*ACTION ITEM:* Word for word, restate the records that follow.

*** DATA SHOWN Section Begins ***
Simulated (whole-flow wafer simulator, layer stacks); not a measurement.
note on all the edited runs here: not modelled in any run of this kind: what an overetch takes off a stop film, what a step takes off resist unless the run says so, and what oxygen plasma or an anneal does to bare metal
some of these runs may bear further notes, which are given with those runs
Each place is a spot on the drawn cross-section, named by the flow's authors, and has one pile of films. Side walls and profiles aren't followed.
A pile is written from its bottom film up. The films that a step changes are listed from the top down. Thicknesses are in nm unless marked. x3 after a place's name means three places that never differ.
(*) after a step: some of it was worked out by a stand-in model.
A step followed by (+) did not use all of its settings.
*** DATA SHOWN Section Ends ***

*WRITTEN RESPONSE:*
Simulated (whole-flow wafer simulator, layer stacks); not a measurement.
note on all the edited runs here: not modelled in any run of this kind: what an overetch takes off a stop film, what a step takes off resist unless the run says so, and what oxygen plasma or an anneal does to bare metal
some of these runs may bear further notes, which are given with those runs
Each place is a spot on the drawn cross-section, named by the flow's authors, and has one pile of films. Side walls and profiles aren't followed.
A pile is written from its bottom film up. The films that a step changes are listed from the top down. Thicknesses are in nm unless marked. x3 after a place's name means three places that never differ.
(*) after a step: some of it was worked out by a stand-in model.
A step followed by (+) did not use all of its settings.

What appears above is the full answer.